> [EXERCISE DATA]
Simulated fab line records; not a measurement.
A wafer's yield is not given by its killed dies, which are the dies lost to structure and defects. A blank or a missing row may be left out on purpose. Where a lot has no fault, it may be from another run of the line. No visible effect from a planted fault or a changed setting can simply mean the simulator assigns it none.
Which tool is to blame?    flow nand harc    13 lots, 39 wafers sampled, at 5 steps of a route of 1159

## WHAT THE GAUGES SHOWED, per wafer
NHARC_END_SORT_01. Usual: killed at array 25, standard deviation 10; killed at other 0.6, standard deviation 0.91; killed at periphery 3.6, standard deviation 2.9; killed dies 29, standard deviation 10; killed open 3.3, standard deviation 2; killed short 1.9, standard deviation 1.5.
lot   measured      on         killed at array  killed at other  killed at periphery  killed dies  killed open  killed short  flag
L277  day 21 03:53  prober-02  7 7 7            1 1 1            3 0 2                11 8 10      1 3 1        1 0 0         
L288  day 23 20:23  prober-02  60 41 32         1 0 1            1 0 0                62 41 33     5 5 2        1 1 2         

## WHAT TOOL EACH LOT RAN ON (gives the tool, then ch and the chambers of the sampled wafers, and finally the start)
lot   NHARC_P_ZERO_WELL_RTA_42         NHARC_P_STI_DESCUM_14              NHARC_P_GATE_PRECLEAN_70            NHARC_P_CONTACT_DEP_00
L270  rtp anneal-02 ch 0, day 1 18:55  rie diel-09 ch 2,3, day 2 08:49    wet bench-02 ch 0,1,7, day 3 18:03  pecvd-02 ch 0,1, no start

> [WORK ITEM] What you return should match every line above exactly.

> [EXPECTED ANSWER]
Simulated fab line records; not a measurement.
A wafer's yield is not given by its killed dies, which are the dies lost to structure and defects. A blank or a missing row may be left out on purpose. Where a lot has no fault, it may be from another run of the line. No visible effect from a planted fault or a changed setting can simply mean the simulator assigns it none.
Which tool is to blame?    flow nand harc    13 lots, 39 wafers sampled, at 5 steps of a route of 1159

## WHAT THE GAUGES SHOWED, per wafer
NHARC_END_SORT_01. Usual: killed at array 25, standard deviation 10; killed at other 0.6, standard deviation 0.91; killed at periphery 3.6, standard deviation 2.9; killed dies 29, standard deviation 10; killed open 3.3, standard deviation 2; killed short 1.9, standard deviation 1.5.
lot   measured      on         killed at array  killed at other  killed at periphery  killed dies  killed open  killed short  flag
L277  day 21 03:53  prober-02  7 7 7            1 1 1            3 0 2                11 8 10      1 3 1        1 0 0         
L288  day 23 20:23  prober-02  60 41 32         1 0 1            1 0 0                62 41 33     5 5 2        1 1 2         

## WHAT TOOL EACH LOT RAN ON (gives the tool, then ch and the chambers of the sampled wafers, and finally the start)
lot   NHARC_P_ZERO_WELL_RTA_42         NHARC_P_STI_DESCUM_14              NHARC_P_GATE_PRECLEAN_70            NHARC_P_CONTACT_DEP_00
L270  rtp anneal-02 ch 0, day 1 18:55  rie diel-09 ch 2,3, day 2 08:49    wet bench-02 ch 0,1,7, day 3 18:03  pecvd-02 ch 0,1, no start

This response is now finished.